════════════════════
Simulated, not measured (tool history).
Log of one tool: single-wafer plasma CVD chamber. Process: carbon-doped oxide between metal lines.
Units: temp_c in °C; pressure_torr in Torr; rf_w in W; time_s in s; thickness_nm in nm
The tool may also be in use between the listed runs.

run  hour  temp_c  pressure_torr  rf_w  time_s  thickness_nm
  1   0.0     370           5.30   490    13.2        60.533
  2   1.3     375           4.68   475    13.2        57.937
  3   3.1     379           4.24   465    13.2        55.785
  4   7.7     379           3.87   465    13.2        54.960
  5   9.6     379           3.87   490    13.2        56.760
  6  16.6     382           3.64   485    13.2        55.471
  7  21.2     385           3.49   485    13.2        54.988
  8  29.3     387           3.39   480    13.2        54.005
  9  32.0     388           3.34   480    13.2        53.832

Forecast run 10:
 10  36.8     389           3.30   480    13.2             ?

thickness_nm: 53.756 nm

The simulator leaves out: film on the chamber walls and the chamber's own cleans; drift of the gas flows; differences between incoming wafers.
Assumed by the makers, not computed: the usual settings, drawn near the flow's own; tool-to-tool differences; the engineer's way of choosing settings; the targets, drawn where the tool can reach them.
════════════════════

Assignment: Reproduce, word for word and in full, only the lines above that start at the line with "Log of one tool: single-wafer" and run through the line with "The simulator leaves", both ends included.

Task result:
Log of one tool: single-wafer plasma CVD chamber. Process: carbon-doped oxide between metal lines.
Units: temp_c in °C; pressure_torr in Torr; rf_w in W; time_s in s; thickness_nm in nm
The tool may also be in use between the listed runs.

run  hour  temp_c  pressure_torr  rf_w  time_s  thickness_nm
  1   0.0     370           5.30   490    13.2        60.533
  2   1.3     375           4.68   475    13.2        57.937
  3   3.1     379           4.24   465    13.2        55.785
  4   7.7     379           3.87   465    13.2        54.960
  5   9.6     379           3.87   490    13.2        56.760
  6  16.6     382           3.64   485    13.2        55.471
  7  21.2     385           3.49   485    13.2        54.988
  8  29.3     387           3.39   480    13.2        54.005
  9  32.0     388           3.34   480    13.2        53.832

Forecast run 10:
 10  36.8     389           3.30   480    13.2             ?

thickness_nm: 53.756 nm

The simulator leaves out: film on the chamber walls and the chamber's own cleans; drift of the gas flows; differences between incoming wafers.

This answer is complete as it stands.